*** Opening RECORDS SHOWN ***

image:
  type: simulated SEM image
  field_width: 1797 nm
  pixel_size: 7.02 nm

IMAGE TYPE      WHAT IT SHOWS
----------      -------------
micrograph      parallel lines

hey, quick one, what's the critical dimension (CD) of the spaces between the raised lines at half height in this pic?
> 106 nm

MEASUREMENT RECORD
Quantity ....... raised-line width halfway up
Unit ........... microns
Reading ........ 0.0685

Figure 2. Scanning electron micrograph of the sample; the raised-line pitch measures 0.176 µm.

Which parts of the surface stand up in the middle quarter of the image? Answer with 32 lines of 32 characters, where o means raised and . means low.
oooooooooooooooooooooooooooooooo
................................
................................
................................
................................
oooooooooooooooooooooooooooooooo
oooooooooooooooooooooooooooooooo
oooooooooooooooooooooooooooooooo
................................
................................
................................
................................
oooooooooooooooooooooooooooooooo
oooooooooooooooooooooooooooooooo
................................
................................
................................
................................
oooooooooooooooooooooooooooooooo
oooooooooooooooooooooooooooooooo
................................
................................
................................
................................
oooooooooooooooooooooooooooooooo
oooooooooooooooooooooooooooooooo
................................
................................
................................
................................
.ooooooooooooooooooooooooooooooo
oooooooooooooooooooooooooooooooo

*** Closing RECORDS SHOWN ***

## ASSIGNMENT
Type out all of the records again, exactly.

## RESPONSE
image:
  type: simulated SEM image
  field_width: 1797 nm
  pixel_size: 7.02 nm

IMAGE TYPE      WHAT IT SHOWS
----------      -------------
micrograph      parallel lines

hey, quick one, what's the critical dimension (CD) of the spaces between the raised lines at half height in this pic?
> 106 nm

MEASUREMENT RECORD
Quantity ....... raised-line width halfway up
Unit ........... microns
Reading ........ 0.0685

Figure 2. Scanning electron micrograph of the sample; the raised-line pitch measures 0.176 µm.

Which parts of the surface stand up in the middle quarter of the image? Answer with 32 lines of 32 characters, where o means raised and . means low.
oooooooooooooooooooooooooooooooo
................................
................................
................................
................................
oooooooooooooooooooooooooooooooo
oooooooooooooooooooooooooooooooo
oooooooooooooooooooooooooooooooo
................................
................................
................................
................................
oooooooooooooooooooooooooooooooo
oooooooooooooooooooooooooooooooo
................................
................................
................................
................................
oooooooooooooooooooooooooooooooo
oooooooooooooooooooooooooooooooo
................................
................................
................................
................................
oooooooooooooooooooooooooooooooo
oooooooooooooooooooooooooooooooo
................................
................................
................................
................................
.ooooooooooooooooooooooooooooooo
oooooooooooooooooooooooooooooooo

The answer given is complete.